* [EXERCISE]: What appears from the first line of the data below through the line containing "Think of the", both included, should be copied exactly, and nothing else.

* [SUPPLIED INFORMATION]:
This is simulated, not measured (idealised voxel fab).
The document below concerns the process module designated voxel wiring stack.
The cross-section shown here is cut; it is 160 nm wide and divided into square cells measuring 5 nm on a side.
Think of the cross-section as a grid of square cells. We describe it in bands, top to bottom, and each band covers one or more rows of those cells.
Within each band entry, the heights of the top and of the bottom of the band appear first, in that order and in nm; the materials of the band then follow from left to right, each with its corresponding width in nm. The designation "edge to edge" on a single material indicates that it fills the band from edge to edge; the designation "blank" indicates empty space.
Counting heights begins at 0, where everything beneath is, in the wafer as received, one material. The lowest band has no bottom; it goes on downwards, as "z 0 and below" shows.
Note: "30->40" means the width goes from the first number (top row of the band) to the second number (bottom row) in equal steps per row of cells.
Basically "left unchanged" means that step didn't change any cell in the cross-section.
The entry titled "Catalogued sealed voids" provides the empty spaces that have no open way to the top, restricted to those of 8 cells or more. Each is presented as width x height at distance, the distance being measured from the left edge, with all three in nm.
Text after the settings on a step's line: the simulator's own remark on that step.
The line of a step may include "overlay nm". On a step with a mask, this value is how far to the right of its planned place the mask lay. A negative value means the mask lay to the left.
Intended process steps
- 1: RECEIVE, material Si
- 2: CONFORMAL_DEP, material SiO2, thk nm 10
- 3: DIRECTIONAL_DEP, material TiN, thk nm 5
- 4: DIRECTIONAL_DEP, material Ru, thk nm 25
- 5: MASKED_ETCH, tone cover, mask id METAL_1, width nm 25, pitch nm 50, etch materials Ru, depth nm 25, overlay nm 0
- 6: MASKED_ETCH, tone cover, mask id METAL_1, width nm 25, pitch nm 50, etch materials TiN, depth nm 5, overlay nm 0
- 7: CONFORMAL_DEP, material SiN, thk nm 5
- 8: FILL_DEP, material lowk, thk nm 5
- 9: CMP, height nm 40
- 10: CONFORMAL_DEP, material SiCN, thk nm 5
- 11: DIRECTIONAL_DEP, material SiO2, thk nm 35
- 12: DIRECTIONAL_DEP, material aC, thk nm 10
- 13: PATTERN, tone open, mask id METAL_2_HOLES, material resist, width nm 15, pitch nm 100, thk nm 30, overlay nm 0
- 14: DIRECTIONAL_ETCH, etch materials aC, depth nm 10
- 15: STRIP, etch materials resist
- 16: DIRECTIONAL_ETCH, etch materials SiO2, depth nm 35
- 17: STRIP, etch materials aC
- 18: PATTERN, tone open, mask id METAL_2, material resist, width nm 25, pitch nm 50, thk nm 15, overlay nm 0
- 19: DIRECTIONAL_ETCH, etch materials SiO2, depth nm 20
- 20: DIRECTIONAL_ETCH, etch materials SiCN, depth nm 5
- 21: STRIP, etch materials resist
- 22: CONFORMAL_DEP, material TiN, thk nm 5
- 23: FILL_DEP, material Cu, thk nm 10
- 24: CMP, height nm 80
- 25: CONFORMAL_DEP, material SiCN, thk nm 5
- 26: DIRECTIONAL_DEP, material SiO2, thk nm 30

* [ANSWER SPACE]:
This is simulated, not measured (idealised voxel fab).
The document below concerns the process module designated voxel wiring stack.
The cross-section shown here is cut; it is 160 nm wide and divided into square cells measuring 5 nm on a side.
Think of the cross-section as a grid of square cells. We describe it in bands, top to bottom, and each band covers one or more rows of those cells.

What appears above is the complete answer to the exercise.